------
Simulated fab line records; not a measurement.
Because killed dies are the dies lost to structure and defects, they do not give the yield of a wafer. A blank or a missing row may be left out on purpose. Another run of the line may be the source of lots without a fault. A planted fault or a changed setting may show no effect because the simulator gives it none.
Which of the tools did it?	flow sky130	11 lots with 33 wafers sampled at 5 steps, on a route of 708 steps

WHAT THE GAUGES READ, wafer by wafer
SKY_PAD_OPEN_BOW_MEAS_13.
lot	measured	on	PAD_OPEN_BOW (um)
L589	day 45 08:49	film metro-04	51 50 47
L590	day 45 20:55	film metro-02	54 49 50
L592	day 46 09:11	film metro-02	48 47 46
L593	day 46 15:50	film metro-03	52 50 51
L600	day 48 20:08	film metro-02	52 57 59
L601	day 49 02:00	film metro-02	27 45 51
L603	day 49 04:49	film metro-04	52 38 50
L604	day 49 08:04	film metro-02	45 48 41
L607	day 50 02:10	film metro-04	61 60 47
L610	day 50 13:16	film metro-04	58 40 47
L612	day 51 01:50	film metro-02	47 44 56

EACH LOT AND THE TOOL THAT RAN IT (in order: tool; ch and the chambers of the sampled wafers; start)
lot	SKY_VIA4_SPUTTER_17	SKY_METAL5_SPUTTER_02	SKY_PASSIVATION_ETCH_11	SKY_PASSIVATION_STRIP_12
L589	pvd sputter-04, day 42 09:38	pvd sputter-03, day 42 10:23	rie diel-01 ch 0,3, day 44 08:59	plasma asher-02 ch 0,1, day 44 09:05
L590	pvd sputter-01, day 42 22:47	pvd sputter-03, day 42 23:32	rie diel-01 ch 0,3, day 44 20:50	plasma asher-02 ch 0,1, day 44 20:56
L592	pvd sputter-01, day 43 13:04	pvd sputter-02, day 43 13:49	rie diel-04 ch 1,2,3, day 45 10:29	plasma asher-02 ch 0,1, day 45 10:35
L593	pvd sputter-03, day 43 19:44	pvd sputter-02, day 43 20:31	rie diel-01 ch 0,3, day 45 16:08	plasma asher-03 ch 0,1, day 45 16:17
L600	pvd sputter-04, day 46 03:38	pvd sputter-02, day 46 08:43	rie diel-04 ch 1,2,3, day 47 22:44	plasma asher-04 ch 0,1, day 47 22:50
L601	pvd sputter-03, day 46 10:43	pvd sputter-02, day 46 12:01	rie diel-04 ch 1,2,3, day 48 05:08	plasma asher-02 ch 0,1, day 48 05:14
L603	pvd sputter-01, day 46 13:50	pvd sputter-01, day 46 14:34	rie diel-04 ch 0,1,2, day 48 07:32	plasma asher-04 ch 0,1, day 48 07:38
------

Give the exact lines, and only those, from the line containing "day 44 09:05" through the line containing "day 45 10:35" in the entries above.

* Answer section *
L589	pvd sputter-04, day 42 09:38	pvd sputter-03, day 42 10:23	rie diel-01 ch 0,3, day 44 08:59	plasma asher-02 ch 0,1, day 44 09:05
L590	pvd sputter-01, day 42 22:47	pvd sputter-03, day 42 23:32	rie diel-01 ch 0,3, day 44 20:50	plasma asher-02 ch 0,1, day 44 20:56
L592	pvd sputter-01, day 43 13:04	pvd sputter-02, day 43 13:49	rie diel-04 ch 1,2,3, day 45 10:29	plasma asher-02 ch 0,1, day 45 10:35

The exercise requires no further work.